■ Supplied entries ■
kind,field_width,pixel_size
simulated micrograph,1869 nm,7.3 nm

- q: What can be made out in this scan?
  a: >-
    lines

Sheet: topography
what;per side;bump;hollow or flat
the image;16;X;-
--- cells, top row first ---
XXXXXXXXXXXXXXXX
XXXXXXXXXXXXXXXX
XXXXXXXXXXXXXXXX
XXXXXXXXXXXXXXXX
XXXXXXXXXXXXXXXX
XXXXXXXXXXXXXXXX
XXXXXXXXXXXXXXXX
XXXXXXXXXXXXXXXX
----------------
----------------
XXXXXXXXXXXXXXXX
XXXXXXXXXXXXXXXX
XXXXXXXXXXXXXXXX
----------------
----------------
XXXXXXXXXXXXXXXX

■ Assigned task ■
Each of the records should be written out again, exactly as it reads.

■ Written response ■
kind,field_width,pixel_size
simulated micrograph,1869 nm,7.3 nm

- q: What can be made out in this scan?
  a: >-
    lines

Sheet: topography
what;per side;bump;hollow or flat
the image;16;X;-
--- cells, top row first ---
XXXXXXXXXXXXXXXX
XXXXXXXXXXXXXXXX
XXXXXXXXXXXXXXXX
XXXXXXXXXXXXXXXX
XXXXXXXXXXXXXXXX
XXXXXXXXXXXXXXXX
XXXXXXXXXXXXXXXX
XXXXXXXXXXXXXXXX
----------------
----------------
XXXXXXXXXXXXXXXX
XXXXXXXXXXXXXXXX
XXXXXXXXXXXXXXXX
----------------
----------------
XXXXXXXXXXXXXXXX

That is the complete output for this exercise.